ENTRIES SHOWN:
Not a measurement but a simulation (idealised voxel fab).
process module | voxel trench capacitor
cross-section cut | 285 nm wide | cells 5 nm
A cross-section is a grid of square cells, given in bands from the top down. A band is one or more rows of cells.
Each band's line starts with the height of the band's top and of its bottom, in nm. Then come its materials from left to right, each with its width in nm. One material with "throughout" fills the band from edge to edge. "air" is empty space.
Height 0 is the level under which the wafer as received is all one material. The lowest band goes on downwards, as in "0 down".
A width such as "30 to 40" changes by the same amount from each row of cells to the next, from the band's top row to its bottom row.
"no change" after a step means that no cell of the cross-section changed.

EXERCISE:
Repeat the records word for word.

TASK RESULT:
Not a measurement but a simulation (idealised voxel fab).
process module | voxel trench capacitor
cross-section cut | 285 nm wide | cells 5 nm
A cross-section is a grid of square cells, given in bands from the top down. A band is one or more rows of cells.
Each band's line starts with the height of the band's top and of its bottom, in nm. Then come its materials from left to right, each with its width in nm. One material with "throughout" fills the band from edge to edge. "air" is empty space.
Height 0 is the level under which the wafer as received is all one material. The lowest band goes on downwards, as in "0 down".
A width such as "30 to 40" changes by the same amount from each row of cells to the next, from the band's top row to its bottom row.
"no change" after a step means that no cell of the cross-section changed.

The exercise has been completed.